Work instruction: Every line of the entries below from the one containing "parts_c: temperature of" to the one containing "The tool's runs may not all be listed.", both ends included, must be written out exactly. No other line belongs in the answer.

Recorded information:
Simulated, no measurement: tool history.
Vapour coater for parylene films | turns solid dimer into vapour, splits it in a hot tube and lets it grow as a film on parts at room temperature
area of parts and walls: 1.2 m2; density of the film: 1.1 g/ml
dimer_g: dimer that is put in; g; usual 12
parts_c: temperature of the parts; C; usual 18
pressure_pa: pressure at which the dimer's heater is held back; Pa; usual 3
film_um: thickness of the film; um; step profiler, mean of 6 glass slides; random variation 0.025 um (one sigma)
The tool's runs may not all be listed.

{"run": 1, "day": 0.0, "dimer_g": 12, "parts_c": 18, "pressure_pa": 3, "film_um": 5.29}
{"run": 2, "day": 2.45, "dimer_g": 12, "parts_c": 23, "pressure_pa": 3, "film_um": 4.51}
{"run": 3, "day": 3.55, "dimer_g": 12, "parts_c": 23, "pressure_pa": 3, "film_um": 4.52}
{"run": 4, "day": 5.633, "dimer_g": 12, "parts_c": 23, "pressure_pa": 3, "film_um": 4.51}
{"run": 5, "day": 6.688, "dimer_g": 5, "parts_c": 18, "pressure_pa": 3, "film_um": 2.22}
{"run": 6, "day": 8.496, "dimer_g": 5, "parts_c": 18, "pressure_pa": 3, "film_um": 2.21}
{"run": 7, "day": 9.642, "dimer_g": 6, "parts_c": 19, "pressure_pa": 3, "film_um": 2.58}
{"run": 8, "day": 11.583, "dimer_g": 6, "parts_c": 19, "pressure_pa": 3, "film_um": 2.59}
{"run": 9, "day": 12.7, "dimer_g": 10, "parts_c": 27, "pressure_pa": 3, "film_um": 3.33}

Task answer:
parts_c: temperature of the parts; C; usual 18
pressure_pa: pressure at which the dimer's heater is held back; Pa; usual 3
film_um: thickness of the film; um; step profiler, mean of 6 glass slides; random variation 0.025 um (one sigma)
The tool's runs may not all be listed.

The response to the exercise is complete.